• **Exercise**
Please return the lines of the data below, word for word, from the first line through the line containing "6 op PATTERN".

• **Provided records**
◆ ◆ ◆ ◆ ◆ ◆ ◆

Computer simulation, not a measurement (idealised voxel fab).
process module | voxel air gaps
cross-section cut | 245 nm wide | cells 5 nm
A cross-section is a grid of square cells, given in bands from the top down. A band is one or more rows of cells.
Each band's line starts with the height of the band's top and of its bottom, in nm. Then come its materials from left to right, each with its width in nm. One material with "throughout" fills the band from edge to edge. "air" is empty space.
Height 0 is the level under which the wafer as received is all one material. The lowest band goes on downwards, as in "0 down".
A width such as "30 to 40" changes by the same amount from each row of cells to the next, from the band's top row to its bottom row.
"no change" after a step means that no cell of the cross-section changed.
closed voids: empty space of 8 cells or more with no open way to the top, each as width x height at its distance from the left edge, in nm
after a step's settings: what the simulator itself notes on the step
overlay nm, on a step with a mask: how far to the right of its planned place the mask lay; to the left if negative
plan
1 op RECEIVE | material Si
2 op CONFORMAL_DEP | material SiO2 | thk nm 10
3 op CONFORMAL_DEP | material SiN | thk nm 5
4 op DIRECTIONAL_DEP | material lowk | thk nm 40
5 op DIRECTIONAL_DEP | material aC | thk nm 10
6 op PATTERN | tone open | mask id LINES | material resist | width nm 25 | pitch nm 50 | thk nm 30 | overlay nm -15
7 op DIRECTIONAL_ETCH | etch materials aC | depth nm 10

◆ ◆ ◆ ◆ ◆ ◆ ◆

• **Task result**
Computer simulation, not a measurement (idealised voxel fab).
process module | voxel air gaps
cross-section cut | 245 nm wide | cells 5 nm
A cross-section is a grid of square cells, given in bands from the top down. A band is one or more rows of cells.
Each band's line starts with the height of the band's top and of its bottom, in nm. Then come its materials from left to right, each with its width in nm. One material with "throughout" fills the band from edge to edge. "air" is empty space.
Height 0 is the level under which the wafer as received is all one material. The lowest band goes on downwards, as in "0 down".
A width such as "30 to 40" changes by the same amount from each row of cells to the next, from the band's top row to its bottom row.
"no change" after a step means that no cell of the cross-section changed.
closed voids: empty space of 8 cells or more with no open way to the top, each as width x height at its distance from the left edge, in nm
after a step's settings: what the simulator itself notes on the step
overlay nm, on a step with a mask: how far to the right of its planned place the mask lay; to the left if negative
plan
1 op RECEIVE | material Si
2 op CONFORMAL_DEP | material SiO2 | thk nm 10
3 op CONFORMAL_DEP | material SiN | thk nm 5
4 op DIRECTIONAL_DEP | material lowk | thk nm 40
5 op DIRECTIONAL_DEP | material aC | thk nm 10
6 op PATTERN | tone open | mask id LINES | material resist | width nm 25 | pitch nm 50 | thk nm 30 | overlay nm -15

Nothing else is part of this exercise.